**Assigned task**
Print every record below exactly as written.

**Information provided**
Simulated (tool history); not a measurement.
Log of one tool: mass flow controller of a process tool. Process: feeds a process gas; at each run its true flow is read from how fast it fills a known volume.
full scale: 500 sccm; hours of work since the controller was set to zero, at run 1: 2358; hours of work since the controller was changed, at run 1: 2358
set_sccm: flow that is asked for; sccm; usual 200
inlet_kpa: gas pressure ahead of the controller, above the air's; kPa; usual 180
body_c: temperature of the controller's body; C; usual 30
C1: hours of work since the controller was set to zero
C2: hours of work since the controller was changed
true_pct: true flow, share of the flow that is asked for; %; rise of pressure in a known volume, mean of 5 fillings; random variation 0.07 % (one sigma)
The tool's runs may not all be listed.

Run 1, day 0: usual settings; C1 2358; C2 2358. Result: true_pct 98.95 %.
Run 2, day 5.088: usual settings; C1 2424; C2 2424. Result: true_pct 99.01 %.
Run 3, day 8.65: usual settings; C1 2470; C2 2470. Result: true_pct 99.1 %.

**Exercise solution**
Simulated (tool history); not a measurement.
Log of one tool: mass flow controller of a process tool. Process: feeds a process gas; at each run its true flow is read from how fast it fills a known volume.
full scale: 500 sccm; hours of work since the controller was set to zero, at run 1: 2358; hours of work since the controller was changed, at run 1: 2358
set_sccm: flow that is asked for; sccm; usual 200
inlet_kpa: gas pressure ahead of the controller, above the air's; kPa; usual 180
body_c: temperature of the controller's body; C; usual 30
C1: hours of work since the controller was set to zero
C2: hours of work since the controller was changed
true_pct: true flow, share of the flow that is asked for; %; rise of pressure in a known volume, mean of 5 fillings; random variation 0.07 % (one sigma)
The tool's runs may not all be listed.

Run 1, day 0: usual settings; C1 2358; C2 2358. Result: true_pct 98.95 %.
Run 2, day 5.088: usual settings; C1 2424; C2 2424. Result: true_pct 99.01 %.
Run 3, day 8.65: usual settings; C1 2470; C2 2470. Result: true_pct 99.1 %.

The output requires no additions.